> [GIVEN RECORDS]
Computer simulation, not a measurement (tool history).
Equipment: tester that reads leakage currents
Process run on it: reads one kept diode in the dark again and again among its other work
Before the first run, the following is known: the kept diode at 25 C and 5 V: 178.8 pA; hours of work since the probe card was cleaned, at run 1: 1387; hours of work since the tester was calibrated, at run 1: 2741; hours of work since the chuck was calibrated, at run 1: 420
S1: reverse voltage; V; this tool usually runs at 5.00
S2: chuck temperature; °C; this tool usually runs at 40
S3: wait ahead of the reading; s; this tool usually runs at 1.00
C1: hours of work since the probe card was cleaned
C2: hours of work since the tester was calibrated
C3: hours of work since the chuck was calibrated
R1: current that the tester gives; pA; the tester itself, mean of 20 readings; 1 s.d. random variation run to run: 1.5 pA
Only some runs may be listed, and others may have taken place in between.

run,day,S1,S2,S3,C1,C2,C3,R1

> [ACTION ITEM]
Transcribe every record. Match each line exactly.

> [ANSWER SECTION]
Computer simulation, not a measurement (tool history).
Equipment: tester that reads leakage currents
Process run on it: reads one kept diode in the dark again and again among its other work
Before the first run, the following is known: the kept diode at 25 C and 5 V: 178.8 pA; hours of work since the probe card was cleaned, at run 1: 1387; hours of work since the tester was calibrated, at run 1: 2741; hours of work since the chuck was calibrated, at run 1: 420
S1: reverse voltage; V; this tool usually runs at 5.00
S2: chuck temperature; °C; this tool usually runs at 40
S3: wait ahead of the reading; s; this tool usually runs at 1.00
C1: hours of work since the probe card was cleaned
C2: hours of work since the tester was calibrated
C3: hours of work since the chuck was calibrated
R1: current that the tester gives; pA; the tester itself, mean of 20 readings; 1 s.d. random variation run to run: 1.5 pA
Only some runs may be listed, and others may have taken place in between.

run,day,S1,S2,S3,C1,C2,C3,R1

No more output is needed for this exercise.